[STUDY MATERIAL]:
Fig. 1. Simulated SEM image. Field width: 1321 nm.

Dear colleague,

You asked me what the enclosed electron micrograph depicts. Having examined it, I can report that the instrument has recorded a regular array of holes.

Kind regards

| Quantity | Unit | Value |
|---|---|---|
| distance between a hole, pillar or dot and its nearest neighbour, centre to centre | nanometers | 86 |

[BRIEF]: Everything from the first line above through the line that contains "Unit | Value |" should be duplicated exactly, please, and nothing beyond it.

[ANSWER AREA]:
Fig. 1. Simulated SEM image. Field width: 1321 nm.

Dear colleague,

You asked me what the enclosed electron micrograph depicts. Having examined it, I can report that the instrument has recorded a regular array of holes.

Kind regards

| Quantity | Unit | Value |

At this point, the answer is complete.